Data shown
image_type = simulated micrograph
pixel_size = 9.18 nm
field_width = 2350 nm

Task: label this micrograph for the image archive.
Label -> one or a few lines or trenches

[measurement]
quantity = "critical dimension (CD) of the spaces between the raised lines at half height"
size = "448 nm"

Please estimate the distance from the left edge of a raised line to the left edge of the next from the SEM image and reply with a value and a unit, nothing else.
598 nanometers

Work request
The whole of the material should be restated word for word.

Response area
image_type = simulated micrograph
pixel_size = 9.18 nm
field_width = 2350 nm

Task: label this micrograph for the image archive.
Label -> one or a few lines or trenches

[measurement]
quantity = "critical dimension (CD) of the spaces between the raised lines at half height"
size = "448 nm"

Please estimate the distance from the left edge of a raised line to the left edge of the next from the SEM image and reply with a value and a unit, nothing else.
598 nanometers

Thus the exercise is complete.